■ TASK ITEM: Copy out every record that follows, word for word.

■ THE DATA:
########

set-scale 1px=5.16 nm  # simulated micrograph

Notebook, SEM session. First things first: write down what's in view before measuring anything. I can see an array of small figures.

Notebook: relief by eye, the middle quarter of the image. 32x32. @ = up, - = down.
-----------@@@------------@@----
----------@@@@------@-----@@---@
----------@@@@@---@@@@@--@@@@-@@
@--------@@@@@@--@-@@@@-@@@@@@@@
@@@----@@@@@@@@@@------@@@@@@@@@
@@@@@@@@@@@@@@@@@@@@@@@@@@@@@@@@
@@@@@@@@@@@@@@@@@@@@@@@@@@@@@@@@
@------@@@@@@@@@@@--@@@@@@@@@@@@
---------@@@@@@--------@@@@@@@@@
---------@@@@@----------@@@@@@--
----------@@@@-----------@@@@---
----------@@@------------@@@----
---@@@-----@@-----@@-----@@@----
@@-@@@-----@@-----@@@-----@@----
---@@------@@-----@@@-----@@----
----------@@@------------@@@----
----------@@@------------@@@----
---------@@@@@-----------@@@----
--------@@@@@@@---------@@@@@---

########

■ EXERCISE ANSWER:
set-scale 1px=5.16 nm  # simulated micrograph

Notebook, SEM session. First things first: write down what's in view before measuring anything. I can see an array of small figures.

Notebook: relief by eye, the middle quarter of the image. 32x32. @ = up, - = down.
-----------@@@------------@@----
----------@@@@------@-----@@---@
----------@@@@@---@@@@@--@@@@-@@
@--------@@@@@@--@-@@@@-@@@@@@@@
@@@----@@@@@@@@@@------@@@@@@@@@
@@@@@@@@@@@@@@@@@@@@@@@@@@@@@@@@
@@@@@@@@@@@@@@@@@@@@@@@@@@@@@@@@
@------@@@@@@@@@@@--@@@@@@@@@@@@
---------@@@@@@--------@@@@@@@@@
---------@@@@@----------@@@@@@--
----------@@@@-----------@@@@---
----------@@@------------@@@----
---@@@-----@@-----@@-----@@@----
@@-@@@-----@@-----@@@-----@@----
---@@------@@-----@@@-----@@----
----------@@@------------@@@----
----------@@@------------@@@----
---------@@@@@-----------@@@----
--------@@@@@@@---------@@@@@---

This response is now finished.